WORK INSTRUCTION.
Exact reproduction of the following data is required.

DATA FOR REVIEW.
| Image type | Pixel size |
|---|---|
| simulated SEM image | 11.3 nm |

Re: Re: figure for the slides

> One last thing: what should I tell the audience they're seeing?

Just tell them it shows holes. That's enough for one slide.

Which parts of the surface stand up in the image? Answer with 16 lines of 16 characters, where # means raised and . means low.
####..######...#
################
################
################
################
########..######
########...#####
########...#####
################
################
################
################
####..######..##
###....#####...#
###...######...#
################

EXPECTED ANSWER.
| Image type | Pixel size |
|---|---|
| simulated SEM image | 11.3 nm |

Re: Re: figure for the slides

> One last thing: what should I tell the audience they're seeing?

Just tell them it shows holes. That's enough for one slide.

Which parts of the surface stand up in the image? Answer with 16 lines of 16 characters, where # means raised and . means low.
####..######...#
################
################
################
################
########..######
########...#####
########...#####
################
################
################
################
####..######..##
###....#####...#
###...######...#
################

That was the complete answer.